▸ Provided records
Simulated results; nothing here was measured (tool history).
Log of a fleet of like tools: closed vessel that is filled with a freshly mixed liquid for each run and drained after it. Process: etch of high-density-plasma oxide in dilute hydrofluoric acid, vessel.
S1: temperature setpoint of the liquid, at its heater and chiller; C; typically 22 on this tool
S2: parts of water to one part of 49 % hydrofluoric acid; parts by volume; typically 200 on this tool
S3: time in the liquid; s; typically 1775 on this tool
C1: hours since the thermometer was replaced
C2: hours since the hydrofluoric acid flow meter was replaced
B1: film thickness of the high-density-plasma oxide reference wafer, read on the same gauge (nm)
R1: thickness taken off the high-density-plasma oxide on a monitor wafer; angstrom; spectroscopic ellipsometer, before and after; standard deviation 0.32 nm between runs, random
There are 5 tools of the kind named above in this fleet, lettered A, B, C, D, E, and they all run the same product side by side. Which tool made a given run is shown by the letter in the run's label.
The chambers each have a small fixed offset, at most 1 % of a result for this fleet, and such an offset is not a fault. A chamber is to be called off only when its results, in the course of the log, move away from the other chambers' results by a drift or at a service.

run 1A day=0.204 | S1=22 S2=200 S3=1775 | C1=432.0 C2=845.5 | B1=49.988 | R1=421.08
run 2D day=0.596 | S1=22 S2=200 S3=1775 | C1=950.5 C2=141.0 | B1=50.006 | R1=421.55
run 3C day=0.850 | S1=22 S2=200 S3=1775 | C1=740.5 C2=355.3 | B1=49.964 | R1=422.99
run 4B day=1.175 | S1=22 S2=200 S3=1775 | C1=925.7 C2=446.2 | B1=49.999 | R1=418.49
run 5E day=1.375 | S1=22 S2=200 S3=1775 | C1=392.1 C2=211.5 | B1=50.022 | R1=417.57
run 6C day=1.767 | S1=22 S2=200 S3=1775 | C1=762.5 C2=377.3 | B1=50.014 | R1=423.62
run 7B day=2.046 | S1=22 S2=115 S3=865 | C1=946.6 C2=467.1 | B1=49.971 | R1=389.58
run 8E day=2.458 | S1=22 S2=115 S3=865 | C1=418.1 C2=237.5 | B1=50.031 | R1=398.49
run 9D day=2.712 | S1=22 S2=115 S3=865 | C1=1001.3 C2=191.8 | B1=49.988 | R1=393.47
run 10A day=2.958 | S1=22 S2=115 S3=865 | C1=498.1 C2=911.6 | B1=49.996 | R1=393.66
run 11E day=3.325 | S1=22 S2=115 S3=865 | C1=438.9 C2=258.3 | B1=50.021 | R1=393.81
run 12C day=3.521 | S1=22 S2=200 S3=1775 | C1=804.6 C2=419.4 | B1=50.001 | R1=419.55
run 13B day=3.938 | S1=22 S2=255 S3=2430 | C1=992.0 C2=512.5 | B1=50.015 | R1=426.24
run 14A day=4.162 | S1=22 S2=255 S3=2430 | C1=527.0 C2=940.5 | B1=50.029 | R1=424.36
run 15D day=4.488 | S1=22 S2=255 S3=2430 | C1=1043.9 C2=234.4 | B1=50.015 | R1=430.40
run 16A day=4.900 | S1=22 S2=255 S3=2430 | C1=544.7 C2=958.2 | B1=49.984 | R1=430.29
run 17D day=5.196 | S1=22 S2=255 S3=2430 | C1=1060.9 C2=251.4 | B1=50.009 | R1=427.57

▸ Assigned task
Please output exactly the lines between the one holding "run 3C day=0.850" and the one holding "run 8E day=2.458" in the records above, inclusive, and nothing more.

▸ Response area
run 3C day=0.850 | S1=22 S2=200 S3=1775 | C1=740.5 C2=355.3 | B1=49.964 | R1=422.99
run 4B day=1.175 | S1=22 S2=200 S3=1775 | C1=925.7 C2=446.2 | B1=49.999 | R1=418.49
run 5E day=1.375 | S1=22 S2=200 S3=1775 | C1=392.1 C2=211.5 | B1=50.022 | R1=417.57
run 6C day=1.767 | S1=22 S2=200 S3=1775 | C1=762.5 C2=377.3 | B1=50.014 | R1=423.62
run 7B day=2.046 | S1=22 S2=115 S3=865 | C1=946.6 C2=467.1 | B1=49.971 | R1=389.58
run 8E day=2.458 | S1=22 S2=115 S3=865 | C1=418.1 C2=237.5 | B1=50.031 | R1=398.49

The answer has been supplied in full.